Each entry in the block below needs to be copied out exactly.

#####

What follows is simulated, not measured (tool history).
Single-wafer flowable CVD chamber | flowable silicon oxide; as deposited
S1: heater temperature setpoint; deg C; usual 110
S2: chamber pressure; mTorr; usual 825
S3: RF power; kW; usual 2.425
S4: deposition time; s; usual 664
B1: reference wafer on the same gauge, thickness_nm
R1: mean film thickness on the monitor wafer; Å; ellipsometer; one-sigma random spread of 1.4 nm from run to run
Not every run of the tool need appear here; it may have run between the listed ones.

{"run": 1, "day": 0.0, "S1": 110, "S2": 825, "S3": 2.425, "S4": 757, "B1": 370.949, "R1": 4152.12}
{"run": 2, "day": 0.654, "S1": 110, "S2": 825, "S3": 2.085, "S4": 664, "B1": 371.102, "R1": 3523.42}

#####

### Expected answer
What follows is simulated, not measured (tool history).
Single-wafer flowable CVD chamber | flowable silicon oxide; as deposited
S1: heater temperature setpoint; deg C; usual 110
S2: chamber pressure; mTorr; usual 825
S3: RF power; kW; usual 2.425
S4: deposition time; s; usual 664
B1: reference wafer on the same gauge, thickness_nm
R1: mean film thickness on the monitor wafer; Å; ellipsometer; one-sigma random spread of 1.4 nm from run to run
Not every run of the tool need appear here; it may have run between the listed ones.

{"run": 1, "day": 0.0, "S1": 110, "S2": 825, "S3": 2.425, "S4": 757, "B1": 370.949, "R1": 4152.12}
{"run": 2, "day": 0.654, "S1": 110, "S2": 825, "S3": 2.085, "S4": 664, "B1": 371.102, "R1": 3523.42}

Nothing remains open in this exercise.